-.-.-
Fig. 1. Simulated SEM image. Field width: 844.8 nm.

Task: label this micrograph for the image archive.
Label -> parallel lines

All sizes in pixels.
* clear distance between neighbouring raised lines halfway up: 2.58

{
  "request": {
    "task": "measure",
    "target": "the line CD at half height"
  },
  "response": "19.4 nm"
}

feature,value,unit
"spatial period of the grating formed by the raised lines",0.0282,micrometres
-.-.-

All that is wanted is the stretch of lines above from the one containing "All sizes in pixels." through the one containing "feature,value,unit", duplicated exactly.

All sizes in pixels.
* clear distance between neighbouring raised lines halfway up: 2.58

{
  "request": {
    "task": "measure",
    "target": "the line CD at half height"
  },
  "response": "19.4 nm"
}

feature,value,unit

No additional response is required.